* **EXCERPTED RECORDS**:
========
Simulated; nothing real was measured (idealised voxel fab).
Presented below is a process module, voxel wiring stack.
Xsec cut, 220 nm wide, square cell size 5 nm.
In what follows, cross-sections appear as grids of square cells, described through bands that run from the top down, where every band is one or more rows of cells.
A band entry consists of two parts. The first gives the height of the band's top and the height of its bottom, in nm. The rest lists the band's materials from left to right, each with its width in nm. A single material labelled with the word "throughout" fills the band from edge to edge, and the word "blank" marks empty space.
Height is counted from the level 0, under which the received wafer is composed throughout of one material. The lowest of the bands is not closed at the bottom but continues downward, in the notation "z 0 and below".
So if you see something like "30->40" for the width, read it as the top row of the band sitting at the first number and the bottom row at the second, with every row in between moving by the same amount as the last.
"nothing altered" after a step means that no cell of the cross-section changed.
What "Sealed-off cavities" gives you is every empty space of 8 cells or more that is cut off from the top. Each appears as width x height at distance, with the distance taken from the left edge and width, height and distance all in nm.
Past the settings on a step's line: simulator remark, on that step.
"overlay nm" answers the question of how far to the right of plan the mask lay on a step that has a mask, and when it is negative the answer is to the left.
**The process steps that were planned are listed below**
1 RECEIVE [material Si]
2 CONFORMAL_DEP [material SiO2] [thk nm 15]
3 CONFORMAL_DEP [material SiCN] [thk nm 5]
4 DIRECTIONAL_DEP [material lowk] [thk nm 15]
========

* **TASK ITEM**:
Give back, unchanged, the run of lines in the listing above that begins at the line containing "Presented below is" and ends at the line containing "In what follows, cross-sections", both included.

* **ANSWER BOX**:
Presented below is a process module, voxel wiring stack.
Xsec cut, 220 nm wide, square cell size 5 nm.
In what follows, cross-sections appear as grids of square cells, described through bands that run from the top down, where every band is one or more rows of cells.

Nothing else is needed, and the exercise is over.